* REQUIREMENT *
Start at the first line of the material below and retype each line through the one containing "LHHHLLLLLLHHLLLL", exactly.

[[ DATA EXTRACT open ]]
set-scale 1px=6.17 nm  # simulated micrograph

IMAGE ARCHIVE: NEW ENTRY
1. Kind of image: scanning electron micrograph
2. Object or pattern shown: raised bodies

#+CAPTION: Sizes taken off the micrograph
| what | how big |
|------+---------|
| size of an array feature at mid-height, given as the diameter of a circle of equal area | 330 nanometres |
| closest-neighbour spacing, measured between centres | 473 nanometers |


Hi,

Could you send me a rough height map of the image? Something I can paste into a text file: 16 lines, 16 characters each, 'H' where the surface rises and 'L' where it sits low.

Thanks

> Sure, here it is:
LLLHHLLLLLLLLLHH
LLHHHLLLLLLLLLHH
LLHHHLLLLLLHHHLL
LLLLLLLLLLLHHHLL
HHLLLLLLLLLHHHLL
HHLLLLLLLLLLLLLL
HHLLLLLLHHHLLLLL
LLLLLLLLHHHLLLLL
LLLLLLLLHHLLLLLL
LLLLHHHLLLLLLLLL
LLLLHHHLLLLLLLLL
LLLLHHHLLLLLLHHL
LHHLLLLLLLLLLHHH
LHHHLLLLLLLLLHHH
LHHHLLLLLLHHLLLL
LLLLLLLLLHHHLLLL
[[ DATA EXTRACT closed ]]

* SOLUTION *
set-scale 1px=6.17 nm  # simulated micrograph

IMAGE ARCHIVE: NEW ENTRY
1. Kind of image: scanning electron micrograph
2. Object or pattern shown: raised bodies

#+CAPTION: Sizes taken off the micrograph
| what | how big |
|------+---------|
| size of an array feature at mid-height, given as the diameter of a circle of equal area | 330 nanometres |
| closest-neighbour spacing, measured between centres | 473 nanometers |


Hi,

Could you send me a rough height map of the image? Something I can paste into a text file: 16 lines, 16 characters each, 'H' where the surface rises and 'L' where it sits low.

Thanks

> Sure, here it is:
LLLHHLLLLLLLLLHH
LLHHHLLLLLLLLLHH
LLHHHLLLLLLHHHLL
LLLLLLLLLLLHHHLL
HHLLLLLLLLLHHHLL
HHLLLLLLLLLLLLLL
HHLLLLLLHHHLLLLL
LLLLLLLLHHHLLLLL
LLLLLLLLHHLLLLLL
LLLLHHHLLLLLLLLL
LLLLHHHLLLLLLLLL
LLLLHHHLLLLLLHHL
LHHLLLLLLLLLLHHH
LHHHLLLLLLLLLHHH
LHHHLLLLLLHHLLLL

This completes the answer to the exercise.